-- LISTED RECORDS --
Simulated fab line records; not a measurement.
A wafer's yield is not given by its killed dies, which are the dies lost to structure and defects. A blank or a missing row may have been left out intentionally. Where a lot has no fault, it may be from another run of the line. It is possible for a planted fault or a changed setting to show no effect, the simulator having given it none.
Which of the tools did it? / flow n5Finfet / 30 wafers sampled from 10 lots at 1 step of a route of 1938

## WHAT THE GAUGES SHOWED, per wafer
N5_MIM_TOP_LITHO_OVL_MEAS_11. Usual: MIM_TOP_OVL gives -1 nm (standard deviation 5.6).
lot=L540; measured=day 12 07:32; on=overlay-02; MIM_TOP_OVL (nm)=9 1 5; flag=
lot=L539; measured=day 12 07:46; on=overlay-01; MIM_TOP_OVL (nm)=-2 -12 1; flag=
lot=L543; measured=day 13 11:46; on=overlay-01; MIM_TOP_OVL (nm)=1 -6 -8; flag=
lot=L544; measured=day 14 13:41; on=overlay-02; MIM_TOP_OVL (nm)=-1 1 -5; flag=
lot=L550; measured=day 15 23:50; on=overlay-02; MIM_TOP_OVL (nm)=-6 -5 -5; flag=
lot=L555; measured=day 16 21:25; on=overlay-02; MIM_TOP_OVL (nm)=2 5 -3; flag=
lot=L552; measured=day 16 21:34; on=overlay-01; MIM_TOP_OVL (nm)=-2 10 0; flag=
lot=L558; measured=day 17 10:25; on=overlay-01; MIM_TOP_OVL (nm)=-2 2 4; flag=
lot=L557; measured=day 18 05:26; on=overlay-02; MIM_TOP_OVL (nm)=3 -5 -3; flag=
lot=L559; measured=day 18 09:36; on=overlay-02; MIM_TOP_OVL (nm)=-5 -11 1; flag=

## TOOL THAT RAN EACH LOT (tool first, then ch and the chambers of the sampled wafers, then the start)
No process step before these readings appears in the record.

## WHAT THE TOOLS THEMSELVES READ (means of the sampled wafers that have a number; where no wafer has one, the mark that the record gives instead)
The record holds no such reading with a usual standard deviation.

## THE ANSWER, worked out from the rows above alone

-- REQUIRED ACTION --
Taking the entries from their first line through the line with "The record holds", inclusive, restate each line word for word and give nothing else.

-- ANSWER AREA --
Simulated fab line records; not a measurement.
A wafer's yield is not given by its killed dies, which are the dies lost to structure and defects. A blank or a missing row may have been left out intentionally. Where a lot has no fault, it may be from another run of the line. It is possible for a planted fault or a changed setting to show no effect, the simulator having given it none.
Which of the tools did it? / flow n5Finfet / 30 wafers sampled from 10 lots at 1 step of a route of 1938

## WHAT THE GAUGES SHOWED, per wafer
N5_MIM_TOP_LITHO_OVL_MEAS_11. Usual: MIM_TOP_OVL gives -1 nm (standard deviation 5.6).
lot=L540; measured=day 12 07:32; on=overlay-02; MIM_TOP_OVL (nm)=9 1 5; flag=
lot=L539; measured=day 12 07:46; on=overlay-01; MIM_TOP_OVL (nm)=-2 -12 1; flag=
lot=L543; measured=day 13 11:46; on=overlay-01; MIM_TOP_OVL (nm)=1 -6 -8; flag=
lot=L544; measured=day 14 13:41; on=overlay-02; MIM_TOP_OVL (nm)=-1 1 -5; flag=
lot=L550; measured=day 15 23:50; on=overlay-02; MIM_TOP_OVL (nm)=-6 -5 -5; flag=
lot=L555; measured=day 16 21:25; on=overlay-02; MIM_TOP_OVL (nm)=2 5 -3; flag=
lot=L552; measured=day 16 21:34; on=overlay-01; MIM_TOP_OVL (nm)=-2 10 0; flag=
lot=L558; measured=day 17 10:25; on=overlay-01; MIM_TOP_OVL (nm)=-2 2 4; flag=
lot=L557; measured=day 18 05:26; on=overlay-02; MIM_TOP_OVL (nm)=3 -5 -3; flag=
lot=L559; measured=day 18 09:36; on=overlay-02; MIM_TOP_OVL (nm)=-5 -11 1; flag=

## TOOL THAT RAN EACH LOT (tool first, then ch and the chambers of the sampled wafers, then the start)
No process step before these readings appears in the record.

## WHAT THE TOOLS THEMSELVES READ (means of the sampled wafers that have a number; where no wafer has one, the mark that the record gives instead)
The record holds no such reading with a usual standard deviation.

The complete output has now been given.